Study material
[Start of section]

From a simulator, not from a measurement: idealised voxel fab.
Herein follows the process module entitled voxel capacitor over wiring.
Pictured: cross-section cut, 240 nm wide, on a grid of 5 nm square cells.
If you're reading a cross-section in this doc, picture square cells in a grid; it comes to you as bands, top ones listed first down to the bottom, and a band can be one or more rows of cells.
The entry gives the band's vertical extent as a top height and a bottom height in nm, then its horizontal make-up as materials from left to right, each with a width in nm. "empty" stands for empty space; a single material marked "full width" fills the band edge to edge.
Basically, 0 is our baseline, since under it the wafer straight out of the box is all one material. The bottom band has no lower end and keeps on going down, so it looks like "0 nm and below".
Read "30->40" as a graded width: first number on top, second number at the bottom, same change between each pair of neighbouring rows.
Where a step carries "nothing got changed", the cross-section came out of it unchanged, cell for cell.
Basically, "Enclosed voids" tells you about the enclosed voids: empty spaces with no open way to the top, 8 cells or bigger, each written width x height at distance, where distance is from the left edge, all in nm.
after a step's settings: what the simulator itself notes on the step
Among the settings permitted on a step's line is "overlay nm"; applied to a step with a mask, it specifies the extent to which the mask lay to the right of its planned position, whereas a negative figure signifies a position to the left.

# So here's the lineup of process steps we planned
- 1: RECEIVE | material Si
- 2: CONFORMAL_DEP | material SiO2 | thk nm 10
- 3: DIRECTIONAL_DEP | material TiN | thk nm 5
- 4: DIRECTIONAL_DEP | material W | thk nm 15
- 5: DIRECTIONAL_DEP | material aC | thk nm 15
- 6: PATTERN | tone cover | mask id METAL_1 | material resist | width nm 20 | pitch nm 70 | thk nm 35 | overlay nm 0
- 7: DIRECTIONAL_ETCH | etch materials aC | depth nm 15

[End of section]

Work instruction
Start at the first line of the data above. Stop after the line containing "If you're reading", reproducing each line exactly and adding nothing.

Your solution
From a simulator, not from a measurement: idealised voxel fab.
Herein follows the process module entitled voxel capacitor over wiring.
Pictured: cross-section cut, 240 nm wide, on a grid of 5 nm square cells.
If you're reading a cross-section in this doc, picture square cells in a grid; it comes to you as bands, top ones listed first down to the bottom, and a band can be one or more rows of cells.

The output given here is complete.